**DATASET EXTRACT**
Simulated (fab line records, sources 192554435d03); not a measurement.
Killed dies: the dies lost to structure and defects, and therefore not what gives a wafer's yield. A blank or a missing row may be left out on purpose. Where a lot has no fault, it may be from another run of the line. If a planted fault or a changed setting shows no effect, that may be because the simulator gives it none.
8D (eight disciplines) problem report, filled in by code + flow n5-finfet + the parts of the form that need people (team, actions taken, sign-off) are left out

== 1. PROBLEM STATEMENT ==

**TASK ITEM**
Reproduce the material exactly, and keep every line as it is.

**YOUR RESPONSE**
Simulated (fab line records, sources 192554435d03); not a measurement.
Killed dies: the dies lost to structure and defects, and therefore not what gives a wafer's yield. A blank or a missing row may be left out on purpose. Where a lot has no fault, it may be from another run of the line. If a planted fault or a changed setting shows no effect, that may be because the simulator gives it none.
8D (eight disciplines) problem report, filled in by code + flow n5-finfet + the parts of the form that need people (team, actions taken, sign-off) are left out

== 1. PROBLEM STATEMENT ==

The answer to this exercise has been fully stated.